→ **Record set**:

---------------

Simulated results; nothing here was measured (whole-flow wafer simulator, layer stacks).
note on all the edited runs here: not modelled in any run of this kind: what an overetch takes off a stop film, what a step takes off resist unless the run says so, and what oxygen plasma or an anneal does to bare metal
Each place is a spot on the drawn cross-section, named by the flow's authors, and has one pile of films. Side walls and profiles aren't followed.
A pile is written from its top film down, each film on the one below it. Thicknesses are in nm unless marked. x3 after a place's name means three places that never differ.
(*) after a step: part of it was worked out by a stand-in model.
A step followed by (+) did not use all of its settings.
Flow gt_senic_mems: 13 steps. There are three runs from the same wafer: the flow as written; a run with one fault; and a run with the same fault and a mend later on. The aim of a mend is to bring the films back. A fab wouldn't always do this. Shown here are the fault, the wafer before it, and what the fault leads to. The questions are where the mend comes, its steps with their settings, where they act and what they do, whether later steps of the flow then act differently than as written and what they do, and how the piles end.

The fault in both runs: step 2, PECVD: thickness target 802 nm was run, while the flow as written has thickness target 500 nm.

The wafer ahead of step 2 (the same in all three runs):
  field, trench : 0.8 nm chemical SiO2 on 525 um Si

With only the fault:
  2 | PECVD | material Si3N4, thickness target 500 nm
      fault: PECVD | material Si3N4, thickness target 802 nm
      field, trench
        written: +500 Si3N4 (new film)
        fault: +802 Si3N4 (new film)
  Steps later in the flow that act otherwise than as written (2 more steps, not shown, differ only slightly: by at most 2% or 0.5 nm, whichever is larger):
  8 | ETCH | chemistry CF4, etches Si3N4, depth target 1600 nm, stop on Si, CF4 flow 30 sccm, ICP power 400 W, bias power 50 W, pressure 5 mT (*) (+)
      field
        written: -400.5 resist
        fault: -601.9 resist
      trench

---------------

→ **Required action**:
Copy, please, exactly the lines that start at the first line of the data and end at the line containing "Flow gt_senic_mems: 13", both kept and no others.

→ **Solution**:
Simulated results; nothing here was measured (whole-flow wafer simulator, layer stacks).
note on all the edited runs here: not modelled in any run of this kind: what an overetch takes off a stop film, what a step takes off resist unless the run says so, and what oxygen plasma or an anneal does to bare metal
Each place is a spot on the drawn cross-section, named by the flow's authors, and has one pile of films. Side walls and profiles aren't followed.
A pile is written from its top film down, each film on the one below it. Thicknesses are in nm unless marked. x3 after a place's name means three places that never differ.
(*) after a step: part of it was worked out by a stand-in model.
A step followed by (+) did not use all of its settings.
Flow gt_senic_mems: 13 steps. There are three runs from the same wafer: the flow as written; a run with one fault; and a run with the same fault and a mend later on. The aim of a mend is to bring the films back. A fab wouldn't always do this. Shown here are the fault, the wafer before it, and what the fault leads to. The questions are where the mend comes, its steps with their settings, where they act and what they do, whether later steps of the flow then act differently than as written and what they do, and how the piles end.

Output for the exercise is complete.